- **DATA SECTION**
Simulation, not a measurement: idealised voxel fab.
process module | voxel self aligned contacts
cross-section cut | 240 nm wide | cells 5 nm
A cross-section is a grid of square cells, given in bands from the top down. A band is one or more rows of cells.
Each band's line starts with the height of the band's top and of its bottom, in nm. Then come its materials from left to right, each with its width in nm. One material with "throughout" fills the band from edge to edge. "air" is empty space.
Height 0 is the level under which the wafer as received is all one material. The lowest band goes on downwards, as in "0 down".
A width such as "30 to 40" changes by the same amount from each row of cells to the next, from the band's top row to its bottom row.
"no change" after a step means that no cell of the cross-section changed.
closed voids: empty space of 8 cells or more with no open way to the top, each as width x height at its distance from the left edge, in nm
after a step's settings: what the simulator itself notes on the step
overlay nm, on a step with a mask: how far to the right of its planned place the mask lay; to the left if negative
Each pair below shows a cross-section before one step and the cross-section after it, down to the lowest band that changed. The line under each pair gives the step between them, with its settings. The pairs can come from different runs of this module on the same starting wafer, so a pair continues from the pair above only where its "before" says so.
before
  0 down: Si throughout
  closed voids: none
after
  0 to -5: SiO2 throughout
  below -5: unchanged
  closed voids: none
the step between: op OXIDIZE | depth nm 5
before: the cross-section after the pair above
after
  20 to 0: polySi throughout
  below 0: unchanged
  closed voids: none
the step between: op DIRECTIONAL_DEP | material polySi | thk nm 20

- **REQUIREMENT**
Quote the listing above from its first line to the line with "A cross-section is", inclusive, and add nothing.

- **RESPONSE**
Simulation, not a measurement: idealised voxel fab.
process module | voxel self aligned contacts
cross-section cut | 240 nm wide | cells 5 nm
A cross-section is a grid of square cells, given in bands from the top down. A band is one or more rows of cells.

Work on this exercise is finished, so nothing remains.